(Work item):
In the entries below, find the line with "P1: polish blanket" and the line with "Not every run"; give again those lines and every line between them, exactly.

Extracted records: Begin

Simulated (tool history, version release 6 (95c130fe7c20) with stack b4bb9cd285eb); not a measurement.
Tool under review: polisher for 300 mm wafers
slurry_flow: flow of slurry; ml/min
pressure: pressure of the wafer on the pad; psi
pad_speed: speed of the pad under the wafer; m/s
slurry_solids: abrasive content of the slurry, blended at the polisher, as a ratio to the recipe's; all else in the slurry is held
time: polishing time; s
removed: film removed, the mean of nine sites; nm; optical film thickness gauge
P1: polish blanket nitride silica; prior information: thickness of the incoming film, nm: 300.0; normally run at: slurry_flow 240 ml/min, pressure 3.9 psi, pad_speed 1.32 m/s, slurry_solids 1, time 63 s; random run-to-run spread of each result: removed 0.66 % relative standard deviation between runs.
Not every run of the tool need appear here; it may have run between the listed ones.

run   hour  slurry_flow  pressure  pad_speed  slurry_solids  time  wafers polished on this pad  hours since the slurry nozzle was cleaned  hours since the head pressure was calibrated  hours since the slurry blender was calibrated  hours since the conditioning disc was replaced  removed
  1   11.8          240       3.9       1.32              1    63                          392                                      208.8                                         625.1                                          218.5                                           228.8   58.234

Extracted records: End

(Written response):
P1: polish blanket nitride silica; prior information: thickness of the incoming film, nm: 300.0; normally run at: slurry_flow 240 ml/min, pressure 3.9 psi, pad_speed 1.32 m/s, slurry_solids 1, time 63 s; random run-to-run spread of each result: removed 0.66 % relative standard deviation between runs.
Not every run of the tool need appear here; it may have run between the listed ones.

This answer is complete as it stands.